▶ _Listed entries_
========

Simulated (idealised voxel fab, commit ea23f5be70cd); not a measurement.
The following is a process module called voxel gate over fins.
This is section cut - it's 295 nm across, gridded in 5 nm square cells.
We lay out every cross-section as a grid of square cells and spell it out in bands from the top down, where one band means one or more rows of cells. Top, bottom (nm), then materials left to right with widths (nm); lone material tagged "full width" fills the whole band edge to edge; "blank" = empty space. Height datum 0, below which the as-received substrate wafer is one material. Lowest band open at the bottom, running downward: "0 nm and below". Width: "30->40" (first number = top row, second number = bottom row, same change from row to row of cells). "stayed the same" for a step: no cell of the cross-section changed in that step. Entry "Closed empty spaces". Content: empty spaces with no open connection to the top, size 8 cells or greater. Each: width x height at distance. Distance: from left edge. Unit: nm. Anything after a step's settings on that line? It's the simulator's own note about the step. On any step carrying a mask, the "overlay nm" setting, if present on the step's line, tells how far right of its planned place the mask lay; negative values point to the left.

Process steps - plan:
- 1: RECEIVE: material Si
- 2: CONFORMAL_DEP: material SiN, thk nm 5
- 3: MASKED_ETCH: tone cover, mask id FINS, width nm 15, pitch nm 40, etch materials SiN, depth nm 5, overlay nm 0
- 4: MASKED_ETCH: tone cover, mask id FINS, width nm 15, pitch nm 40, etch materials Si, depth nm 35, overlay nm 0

========

▶ _Exercise_
Return all the lines shown above, word for word.

▶ _Expected answer_
Simulated (idealised voxel fab, commit ea23f5be70cd); not a measurement.
The following is a process module called voxel gate over fins.
This is section cut - it's 295 nm across, gridded in 5 nm square cells.
We lay out every cross-section as a grid of square cells and spell it out in bands from the top down, where one band means one or more rows of cells. Top, bottom (nm), then materials left to right with widths (nm); lone material tagged "full width" fills the whole band edge to edge; "blank" = empty space. Height datum 0, below which the as-received substrate wafer is one material. Lowest band open at the bottom, running downward: "0 nm and below". Width: "30->40" (first number = top row, second number = bottom row, same change from row to row of cells). "stayed the same" for a step: no cell of the cross-section changed in that step. Entry "Closed empty spaces". Content: empty spaces with no open connection to the top, size 8 cells or greater. Each: width x height at distance. Distance: from left edge. Unit: nm. Anything after a step's settings on that line? It's the simulator's own note about the step. On any step carrying a mask, the "overlay nm" setting, if present on the step's line, tells how far right of its planned place the mask lay; negative values point to the left.

Process steps - plan:
- 1: RECEIVE: material Si
- 2: CONFORMAL_DEP: material SiN, thk nm 5
- 3: MASKED_ETCH: tone cover, mask id FINS, width nm 15, pitch nm 40, etch materials SiN, depth nm 5, overlay nm 0
- 4: MASKED_ETCH: tone cover, mask id FINS, width nm 15, pitch nm 40, etch materials Si, depth nm 35, overlay nm 0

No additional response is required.